▸ REQUIREMENT: In the entries below, find the line with "lots that met" and print exactly every line from there up to and including the line with "lots at some", with no other lines.

Start of Block

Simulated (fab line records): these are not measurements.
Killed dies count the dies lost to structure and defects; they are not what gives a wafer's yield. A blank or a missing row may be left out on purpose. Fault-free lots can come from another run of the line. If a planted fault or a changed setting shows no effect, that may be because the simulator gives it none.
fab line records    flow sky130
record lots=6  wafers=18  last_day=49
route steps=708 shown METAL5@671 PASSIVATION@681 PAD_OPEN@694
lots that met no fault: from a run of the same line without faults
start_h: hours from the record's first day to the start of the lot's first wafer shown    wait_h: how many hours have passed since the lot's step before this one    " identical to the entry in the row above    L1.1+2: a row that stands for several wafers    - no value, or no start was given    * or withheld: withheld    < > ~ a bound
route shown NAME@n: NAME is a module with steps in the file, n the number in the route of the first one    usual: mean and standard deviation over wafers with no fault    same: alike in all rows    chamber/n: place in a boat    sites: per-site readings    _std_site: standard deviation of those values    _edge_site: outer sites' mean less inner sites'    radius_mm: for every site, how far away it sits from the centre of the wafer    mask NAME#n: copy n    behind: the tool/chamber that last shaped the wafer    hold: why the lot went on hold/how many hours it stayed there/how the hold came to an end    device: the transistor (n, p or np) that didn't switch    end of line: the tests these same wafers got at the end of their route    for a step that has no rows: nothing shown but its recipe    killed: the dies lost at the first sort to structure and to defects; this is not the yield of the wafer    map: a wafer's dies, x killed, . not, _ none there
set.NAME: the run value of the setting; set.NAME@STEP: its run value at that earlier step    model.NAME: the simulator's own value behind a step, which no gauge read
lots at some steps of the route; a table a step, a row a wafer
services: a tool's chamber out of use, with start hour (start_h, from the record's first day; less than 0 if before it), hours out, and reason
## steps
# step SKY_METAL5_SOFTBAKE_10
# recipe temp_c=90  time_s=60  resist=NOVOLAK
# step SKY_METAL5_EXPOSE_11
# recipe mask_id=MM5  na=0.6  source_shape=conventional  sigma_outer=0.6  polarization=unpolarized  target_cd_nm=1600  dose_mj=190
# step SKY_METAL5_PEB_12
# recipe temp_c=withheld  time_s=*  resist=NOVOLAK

End of Block

▸ ANSWER SECTION:
lots that met no fault: from a run of the same line without faults
start_h: hours from the record's first day to the start of the lot's first wafer shown    wait_h: how many hours have passed since the lot's step before this one    " identical to the entry in the row above    L1.1+2: a row that stands for several wafers    - no value, or no start was given    * or withheld: withheld    < > ~ a bound
route shown NAME@n: NAME is a module with steps in the file, n the number in the route of the first one    usual: mean and standard deviation over wafers with no fault    same: alike in all rows    chamber/n: place in a boat    sites: per-site readings    _std_site: standard deviation of those values    _edge_site: outer sites' mean less inner sites'    radius_mm: for every site, how far away it sits from the centre of the wafer    mask NAME#n: copy n    behind: the tool/chamber that last shaped the wafer    hold: why the lot went on hold/how many hours it stayed there/how the hold came to an end    device: the transistor (n, p or np) that didn't switch    end of line: the tests these same wafers got at the end of their route    for a step that has no rows: nothing shown but its recipe    killed: the dies lost at the first sort to structure and to defects; this is not the yield of the wafer    map: a wafer's dies, x killed, . not, _ none there
set.NAME: the run value of the setting; set.NAME@STEP: its run value at that earlier step    model.NAME: the simulator's own value behind a step, which no gauge read
lots at some steps of the route; a table a step, a row a wafer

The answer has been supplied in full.